**EXTRACTED RECORDS:**
+--

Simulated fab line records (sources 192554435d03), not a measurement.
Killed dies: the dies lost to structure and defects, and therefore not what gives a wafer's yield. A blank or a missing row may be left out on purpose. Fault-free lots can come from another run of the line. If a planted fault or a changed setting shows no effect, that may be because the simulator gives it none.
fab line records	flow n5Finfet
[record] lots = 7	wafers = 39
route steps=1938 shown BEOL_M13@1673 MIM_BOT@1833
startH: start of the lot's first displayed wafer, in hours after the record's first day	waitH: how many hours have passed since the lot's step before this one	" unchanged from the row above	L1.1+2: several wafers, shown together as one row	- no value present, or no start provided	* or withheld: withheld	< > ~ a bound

+--

**REQUIRED ACTION:**
Begin with the first line of the listing and copy exactly through the line that contains "route steps=1938 shown", please, keeping both ends and leaving out everything after.

**TASK ANSWER:**
Simulated fab line records (sources 192554435d03), not a measurement.
Killed dies: the dies lost to structure and defects, and therefore not what gives a wafer's yield. A blank or a missing row may be left out on purpose. Fault-free lots can come from another run of the line. If a planted fault or a changed setting shows no effect, that may be because the simulator gives it none.
fab line records	flow n5Finfet
[record] lots = 7	wafers = 39
route steps=1938 shown BEOL_M13@1673 MIM_BOT@1833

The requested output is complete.